• _Dataset extract_:
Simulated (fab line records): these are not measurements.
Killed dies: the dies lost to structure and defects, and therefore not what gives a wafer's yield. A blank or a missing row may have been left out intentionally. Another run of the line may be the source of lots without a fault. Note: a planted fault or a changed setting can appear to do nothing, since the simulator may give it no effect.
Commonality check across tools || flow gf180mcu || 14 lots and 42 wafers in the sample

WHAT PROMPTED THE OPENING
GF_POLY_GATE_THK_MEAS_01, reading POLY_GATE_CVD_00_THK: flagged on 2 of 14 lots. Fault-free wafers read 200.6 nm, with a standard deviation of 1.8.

• _Work order_:
Having read the entries, output all of them verbatim.

• _Task solution_:
Simulated (fab line records): these are not measurements.
Killed dies: the dies lost to structure and defects, and therefore not what gives a wafer's yield. A blank or a missing row may have been left out intentionally. Another run of the line may be the source of lots without a fault. Note: a planted fault or a changed setting can appear to do nothing, since the simulator may give it no effect.
Commonality check across tools || flow gf180mcu || 14 lots and 42 wafers in the sample

WHAT PROMPTED THE OPENING
GF_POLY_GATE_THK_MEAS_01, reading POLY_GATE_CVD_00_THK: flagged on 2 of 14 lots. Fault-free wafers read 200.6 nm, with a standard deviation of 1.8.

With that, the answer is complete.